What is needed is the whole of the data, set down exactly.

*** Block opens ***
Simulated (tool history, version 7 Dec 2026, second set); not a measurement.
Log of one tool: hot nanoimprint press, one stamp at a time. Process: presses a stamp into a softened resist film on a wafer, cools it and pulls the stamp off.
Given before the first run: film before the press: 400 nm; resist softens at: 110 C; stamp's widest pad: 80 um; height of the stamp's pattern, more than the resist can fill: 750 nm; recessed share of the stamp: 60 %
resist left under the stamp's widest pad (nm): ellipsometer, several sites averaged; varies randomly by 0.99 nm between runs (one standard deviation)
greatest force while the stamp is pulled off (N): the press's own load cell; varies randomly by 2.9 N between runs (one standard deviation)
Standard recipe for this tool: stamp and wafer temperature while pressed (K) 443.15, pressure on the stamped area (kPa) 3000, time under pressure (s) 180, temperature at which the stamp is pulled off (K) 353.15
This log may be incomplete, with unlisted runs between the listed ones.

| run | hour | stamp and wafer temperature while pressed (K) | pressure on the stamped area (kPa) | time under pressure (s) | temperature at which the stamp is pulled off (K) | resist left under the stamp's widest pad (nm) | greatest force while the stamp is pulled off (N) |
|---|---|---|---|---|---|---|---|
*** Block closes ***

- ANSWER SPACE
Simulated (tool history, version 7 Dec 2026, second set); not a measurement.
Log of one tool: hot nanoimprint press, one stamp at a time. Process: presses a stamp into a softened resist film on a wafer, cools it and pulls the stamp off.
Given before the first run: film before the press: 400 nm; resist softens at: 110 C; stamp's widest pad: 80 um; height of the stamp's pattern, more than the resist can fill: 750 nm; recessed share of the stamp: 60 %
resist left under the stamp's widest pad (nm): ellipsometer, several sites averaged; varies randomly by 0.99 nm between runs (one standard deviation)
greatest force while the stamp is pulled off (N): the press's own load cell; varies randomly by 2.9 N between runs (one standard deviation)
Standard recipe for this tool: stamp and wafer temperature while pressed (K) 443.15, pressure on the stamped area (kPa) 3000, time under pressure (s) 180, temperature at which the stamp is pulled off (K) 353.15
This log may be incomplete, with unlisted runs between the listed ones.

| run | hour | stamp and wafer temperature while pressed (K) | pressure on the stamped area (kPa) | time under pressure (s) | temperature at which the stamp is pulled off (K) | resist left under the stamp's widest pad (nm) | greatest force while the stamp is pulled off (N) |
|---|---|---|---|---|---|---|---|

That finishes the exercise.